(Given records)
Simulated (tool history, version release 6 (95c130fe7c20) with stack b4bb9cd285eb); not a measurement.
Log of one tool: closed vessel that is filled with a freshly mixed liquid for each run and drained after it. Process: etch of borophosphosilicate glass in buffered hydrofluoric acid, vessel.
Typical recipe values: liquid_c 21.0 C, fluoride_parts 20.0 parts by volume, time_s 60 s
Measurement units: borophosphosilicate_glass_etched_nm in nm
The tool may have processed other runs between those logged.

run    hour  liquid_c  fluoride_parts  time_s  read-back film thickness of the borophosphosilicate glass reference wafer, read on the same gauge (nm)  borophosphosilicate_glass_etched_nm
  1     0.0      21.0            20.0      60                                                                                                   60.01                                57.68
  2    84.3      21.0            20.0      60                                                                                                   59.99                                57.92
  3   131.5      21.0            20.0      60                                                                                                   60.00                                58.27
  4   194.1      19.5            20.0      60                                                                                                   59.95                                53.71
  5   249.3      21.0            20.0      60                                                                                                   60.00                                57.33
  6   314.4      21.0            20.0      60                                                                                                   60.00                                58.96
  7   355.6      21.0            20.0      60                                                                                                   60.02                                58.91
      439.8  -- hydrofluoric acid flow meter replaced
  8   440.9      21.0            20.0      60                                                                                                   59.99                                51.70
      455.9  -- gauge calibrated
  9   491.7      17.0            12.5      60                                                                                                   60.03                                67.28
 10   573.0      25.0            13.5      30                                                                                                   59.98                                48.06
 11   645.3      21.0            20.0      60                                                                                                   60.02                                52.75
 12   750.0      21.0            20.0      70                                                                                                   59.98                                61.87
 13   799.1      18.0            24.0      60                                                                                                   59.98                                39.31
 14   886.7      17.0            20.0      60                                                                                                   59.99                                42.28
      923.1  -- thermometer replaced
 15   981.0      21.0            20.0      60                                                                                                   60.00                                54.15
(End Given records)

### Work item
Print, please, the lines from the first line of the material through the line that contains "Log of one tool: closed", exactly as written and with nothing added.

### Written answer
Simulated (tool history, version release 6 (95c130fe7c20) with stack b4bb9cd285eb); not a measurement.
Log of one tool: closed vessel that is filled with a freshly mixed liquid for each run and drained after it. Process: etch of borophosphosilicate glass in buffered hydrofluoric acid, vessel.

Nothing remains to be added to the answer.